::::::
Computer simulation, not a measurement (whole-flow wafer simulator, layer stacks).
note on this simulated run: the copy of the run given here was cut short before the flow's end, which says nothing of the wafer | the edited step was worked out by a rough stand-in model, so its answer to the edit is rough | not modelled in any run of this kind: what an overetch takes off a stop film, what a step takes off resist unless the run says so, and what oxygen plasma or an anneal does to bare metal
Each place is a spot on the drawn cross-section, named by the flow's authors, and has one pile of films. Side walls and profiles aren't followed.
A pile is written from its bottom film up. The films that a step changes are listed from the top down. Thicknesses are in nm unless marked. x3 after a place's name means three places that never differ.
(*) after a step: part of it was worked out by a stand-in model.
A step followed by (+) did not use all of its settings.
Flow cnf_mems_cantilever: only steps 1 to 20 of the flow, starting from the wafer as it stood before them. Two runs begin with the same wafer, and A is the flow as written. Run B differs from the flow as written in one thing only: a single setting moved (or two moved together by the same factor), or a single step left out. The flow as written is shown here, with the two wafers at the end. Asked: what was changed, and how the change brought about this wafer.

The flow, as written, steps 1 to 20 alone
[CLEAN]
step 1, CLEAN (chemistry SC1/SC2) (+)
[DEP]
::::::

Every entry should be printed again exactly as it stands.

§ **Exercise solution**
Computer simulation, not a measurement (whole-flow wafer simulator, layer stacks).
note on this simulated run: the copy of the run given here was cut short before the flow's end, which says nothing of the wafer | the edited step was worked out by a rough stand-in model, so its answer to the edit is rough | not modelled in any run of this kind: what an overetch takes off a stop film, what a step takes off resist unless the run says so, and what oxygen plasma or an anneal does to bare metal
Each place is a spot on the drawn cross-section, named by the flow's authors, and has one pile of films. Side walls and profiles aren't followed.
A pile is written from its bottom film up. The films that a step changes are listed from the top down. Thicknesses are in nm unless marked. x3 after a place's name means three places that never differ.
(*) after a step: part of it was worked out by a stand-in model.
A step followed by (+) did not use all of its settings.
Flow cnf_mems_cantilever: only steps 1 to 20 of the flow, starting from the wafer as it stood before them. Two runs begin with the same wafer, and A is the flow as written. Run B differs from the flow as written in one thing only: a single setting moved (or two moved together by the same factor), or a single step left out. The flow as written is shown here, with the two wafers at the end. Asked: what was changed, and how the change brought about this wafer.

The flow, as written, steps 1 to 20 alone
[CLEAN]
step 1, CLEAN (chemistry SC1/SC2) (+)
[DEP]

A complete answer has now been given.